Start of Block
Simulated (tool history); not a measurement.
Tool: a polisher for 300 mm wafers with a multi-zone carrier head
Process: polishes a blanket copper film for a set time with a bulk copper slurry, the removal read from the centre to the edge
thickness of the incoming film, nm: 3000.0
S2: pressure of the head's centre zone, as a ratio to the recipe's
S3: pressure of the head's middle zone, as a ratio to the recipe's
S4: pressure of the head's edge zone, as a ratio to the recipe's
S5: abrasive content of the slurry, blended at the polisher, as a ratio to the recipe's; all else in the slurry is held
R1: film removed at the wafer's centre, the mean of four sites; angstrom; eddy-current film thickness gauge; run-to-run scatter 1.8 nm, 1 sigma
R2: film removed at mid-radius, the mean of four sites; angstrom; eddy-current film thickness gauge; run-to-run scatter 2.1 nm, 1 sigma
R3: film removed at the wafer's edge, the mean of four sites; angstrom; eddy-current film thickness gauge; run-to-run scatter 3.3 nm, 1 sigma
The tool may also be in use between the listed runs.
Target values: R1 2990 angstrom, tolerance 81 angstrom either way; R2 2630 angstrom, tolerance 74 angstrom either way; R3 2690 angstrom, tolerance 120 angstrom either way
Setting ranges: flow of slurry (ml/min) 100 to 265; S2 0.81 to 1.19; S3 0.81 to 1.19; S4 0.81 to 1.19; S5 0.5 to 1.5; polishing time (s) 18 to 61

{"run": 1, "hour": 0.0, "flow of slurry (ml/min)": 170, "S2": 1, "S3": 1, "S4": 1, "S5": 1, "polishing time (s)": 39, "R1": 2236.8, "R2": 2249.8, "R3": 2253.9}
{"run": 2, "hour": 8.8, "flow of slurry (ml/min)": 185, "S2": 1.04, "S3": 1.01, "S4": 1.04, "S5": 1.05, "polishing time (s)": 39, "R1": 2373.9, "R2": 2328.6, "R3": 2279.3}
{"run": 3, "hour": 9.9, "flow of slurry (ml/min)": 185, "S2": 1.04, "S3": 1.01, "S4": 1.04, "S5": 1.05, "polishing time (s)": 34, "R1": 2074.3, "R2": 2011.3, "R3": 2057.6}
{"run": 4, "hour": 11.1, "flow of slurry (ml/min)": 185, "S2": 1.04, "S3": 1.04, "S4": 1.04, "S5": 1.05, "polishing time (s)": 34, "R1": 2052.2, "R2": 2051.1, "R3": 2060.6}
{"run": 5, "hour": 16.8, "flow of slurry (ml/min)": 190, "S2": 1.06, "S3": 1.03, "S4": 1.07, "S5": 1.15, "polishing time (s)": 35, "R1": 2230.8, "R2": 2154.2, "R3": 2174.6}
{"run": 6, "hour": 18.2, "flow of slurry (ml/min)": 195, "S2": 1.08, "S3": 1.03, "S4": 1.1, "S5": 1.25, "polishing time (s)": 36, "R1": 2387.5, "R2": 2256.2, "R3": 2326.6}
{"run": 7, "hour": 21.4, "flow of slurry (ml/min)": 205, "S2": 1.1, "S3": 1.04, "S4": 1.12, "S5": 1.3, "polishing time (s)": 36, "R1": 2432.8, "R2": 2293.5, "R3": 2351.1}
End of Block

Lines from the top of the data above through the line containing "Process: polishes a" must be repeated exactly. All other lines stay out.

Simulated (tool history); not a measurement.
Tool: a polisher for 300 mm wafers with a multi-zone carrier head
Process: polishes a blanket copper film for a set time with a bulk copper slurry, the removal read from the centre to the edge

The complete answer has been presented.